Data records
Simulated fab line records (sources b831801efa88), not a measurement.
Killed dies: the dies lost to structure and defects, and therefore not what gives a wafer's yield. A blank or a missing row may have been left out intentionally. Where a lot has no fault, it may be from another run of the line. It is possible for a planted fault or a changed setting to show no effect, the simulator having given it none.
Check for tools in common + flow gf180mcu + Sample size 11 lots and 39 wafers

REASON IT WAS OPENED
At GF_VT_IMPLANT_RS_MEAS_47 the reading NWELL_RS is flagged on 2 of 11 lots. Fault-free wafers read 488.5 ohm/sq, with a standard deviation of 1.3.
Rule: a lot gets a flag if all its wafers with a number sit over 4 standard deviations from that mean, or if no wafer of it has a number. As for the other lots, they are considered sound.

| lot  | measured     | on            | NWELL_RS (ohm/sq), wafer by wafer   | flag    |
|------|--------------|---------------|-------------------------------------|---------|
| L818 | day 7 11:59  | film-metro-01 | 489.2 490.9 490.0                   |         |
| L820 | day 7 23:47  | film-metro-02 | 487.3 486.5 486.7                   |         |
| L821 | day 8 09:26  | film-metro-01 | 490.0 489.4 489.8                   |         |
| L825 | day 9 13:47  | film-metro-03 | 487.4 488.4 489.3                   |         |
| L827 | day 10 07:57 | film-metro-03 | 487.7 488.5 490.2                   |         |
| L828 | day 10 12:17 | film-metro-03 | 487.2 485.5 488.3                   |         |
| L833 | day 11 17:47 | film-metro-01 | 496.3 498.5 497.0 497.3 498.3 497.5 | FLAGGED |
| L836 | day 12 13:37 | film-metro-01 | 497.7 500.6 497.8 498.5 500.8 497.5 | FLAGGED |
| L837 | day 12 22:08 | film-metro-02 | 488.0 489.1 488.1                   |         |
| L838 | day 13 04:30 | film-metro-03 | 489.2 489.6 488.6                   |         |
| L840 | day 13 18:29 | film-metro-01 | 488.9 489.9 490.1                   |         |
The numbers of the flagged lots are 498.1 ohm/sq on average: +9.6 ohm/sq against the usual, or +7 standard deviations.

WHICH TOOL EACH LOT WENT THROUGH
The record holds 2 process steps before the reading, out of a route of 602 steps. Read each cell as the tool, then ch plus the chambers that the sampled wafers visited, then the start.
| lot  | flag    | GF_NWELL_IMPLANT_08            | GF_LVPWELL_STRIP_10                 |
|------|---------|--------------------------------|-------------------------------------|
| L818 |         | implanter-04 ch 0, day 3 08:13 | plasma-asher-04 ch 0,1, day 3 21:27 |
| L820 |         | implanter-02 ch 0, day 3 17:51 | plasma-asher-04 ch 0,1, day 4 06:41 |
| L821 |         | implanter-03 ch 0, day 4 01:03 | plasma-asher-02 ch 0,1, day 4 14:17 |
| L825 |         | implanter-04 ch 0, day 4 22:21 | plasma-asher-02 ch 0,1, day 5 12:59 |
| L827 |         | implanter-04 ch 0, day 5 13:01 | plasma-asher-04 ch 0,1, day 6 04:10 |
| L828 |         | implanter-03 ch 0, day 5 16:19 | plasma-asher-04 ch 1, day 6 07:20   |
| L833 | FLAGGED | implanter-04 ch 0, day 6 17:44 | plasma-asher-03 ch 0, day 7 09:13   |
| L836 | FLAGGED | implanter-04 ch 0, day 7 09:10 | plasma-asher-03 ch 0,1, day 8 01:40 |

Assignment
Output should match, line for line, the stretch of the material above from the line holding "REASON IT WAS OPENED" through the line holding "Rule: a lot".

Expected answer
REASON IT WAS OPENED
At GF_VT_IMPLANT_RS_MEAS_47 the reading NWELL_RS is flagged on 2 of 11 lots. Fault-free wafers read 488.5 ohm/sq, with a standard deviation of 1.3.
Rule: a lot gets a flag if all its wafers with a number sit over 4 standard deviations from that mean, or if no wafer of it has a number. As for the other lots, they are considered sound.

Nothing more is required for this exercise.